*** Opening Data listing ***

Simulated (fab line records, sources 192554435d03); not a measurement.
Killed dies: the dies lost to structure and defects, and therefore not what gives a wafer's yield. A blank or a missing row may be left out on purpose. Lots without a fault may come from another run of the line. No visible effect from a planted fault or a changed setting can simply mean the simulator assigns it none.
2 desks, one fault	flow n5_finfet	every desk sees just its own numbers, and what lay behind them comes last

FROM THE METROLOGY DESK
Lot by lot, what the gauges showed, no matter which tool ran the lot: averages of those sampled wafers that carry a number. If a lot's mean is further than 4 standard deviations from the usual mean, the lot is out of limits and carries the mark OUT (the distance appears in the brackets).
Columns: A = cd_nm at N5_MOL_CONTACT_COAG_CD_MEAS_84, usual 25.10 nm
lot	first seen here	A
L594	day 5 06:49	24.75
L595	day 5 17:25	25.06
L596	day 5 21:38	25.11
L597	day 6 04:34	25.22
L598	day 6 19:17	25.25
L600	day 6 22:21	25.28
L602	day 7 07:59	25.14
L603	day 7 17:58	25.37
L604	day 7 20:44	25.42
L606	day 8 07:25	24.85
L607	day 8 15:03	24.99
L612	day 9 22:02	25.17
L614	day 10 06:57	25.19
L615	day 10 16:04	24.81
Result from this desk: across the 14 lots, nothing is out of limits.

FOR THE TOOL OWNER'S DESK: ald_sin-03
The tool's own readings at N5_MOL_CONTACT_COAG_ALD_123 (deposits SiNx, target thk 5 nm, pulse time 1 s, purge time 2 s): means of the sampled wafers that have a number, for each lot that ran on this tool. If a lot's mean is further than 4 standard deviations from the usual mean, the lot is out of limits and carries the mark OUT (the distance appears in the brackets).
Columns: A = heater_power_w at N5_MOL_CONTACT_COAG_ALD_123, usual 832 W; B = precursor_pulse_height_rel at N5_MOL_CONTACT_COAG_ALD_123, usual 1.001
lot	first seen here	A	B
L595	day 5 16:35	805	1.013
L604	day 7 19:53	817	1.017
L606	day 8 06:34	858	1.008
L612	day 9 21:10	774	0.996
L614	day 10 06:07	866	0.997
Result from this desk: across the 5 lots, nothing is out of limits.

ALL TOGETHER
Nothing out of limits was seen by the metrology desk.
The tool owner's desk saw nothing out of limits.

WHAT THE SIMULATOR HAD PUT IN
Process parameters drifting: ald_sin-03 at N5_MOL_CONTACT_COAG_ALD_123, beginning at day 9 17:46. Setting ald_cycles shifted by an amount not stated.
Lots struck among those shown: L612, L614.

*** Closing Data listing ***

__Action item__: Write out exactly the lines above between the line with "The tool owner's desk saw" and the line with "Process parameters drifting: ald_sin-03", inclusive, and nothing beyond them.

__Response area__:
The tool owner's desk saw nothing out of limits.

WHAT THE SIMULATOR HAD PUT IN
Process parameters drifting: ald_sin-03 at N5_MOL_CONTACT_COAG_ALD_123, beginning at day 9 17:46. Setting ald_cycles shifted by an amount not stated.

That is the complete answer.